All of the data is to be restated word for word.

SUPPLIED INFORMATION -
------------------------
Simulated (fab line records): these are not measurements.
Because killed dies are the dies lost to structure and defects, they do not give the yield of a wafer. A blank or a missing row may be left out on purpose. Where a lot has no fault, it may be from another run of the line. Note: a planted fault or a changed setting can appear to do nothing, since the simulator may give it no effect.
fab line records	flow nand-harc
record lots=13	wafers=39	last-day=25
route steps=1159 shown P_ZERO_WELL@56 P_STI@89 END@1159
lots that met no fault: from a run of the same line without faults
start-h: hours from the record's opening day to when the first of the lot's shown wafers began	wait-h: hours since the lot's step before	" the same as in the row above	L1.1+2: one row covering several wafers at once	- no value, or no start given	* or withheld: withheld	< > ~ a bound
------------------------

PROBLEM SOLUTION -
Simulated (fab line records): these are not measurements.
Because killed dies are the dies lost to structure and defects, they do not give the yield of a wafer. A blank or a missing row may be left out on purpose. Where a lot has no fault, it may be from another run of the line. Note: a planted fault or a changed setting can appear to do nothing, since the simulator may give it no effect.
fab line records	flow nand-harc
record lots=13	wafers=39	last-day=25
route steps=1159 shown P_ZERO_WELL@56 P_STI@89 END@1159
lots that met no fault: from a run of the same line without faults
start-h: hours from the record's opening day to when the first of the lot's shown wafers began	wait-h: hours since the lot's step before	" the same as in the row above	L1.1+2: one row covering several wafers at once	- no value, or no start given	* or withheld: withheld	< > ~ a bound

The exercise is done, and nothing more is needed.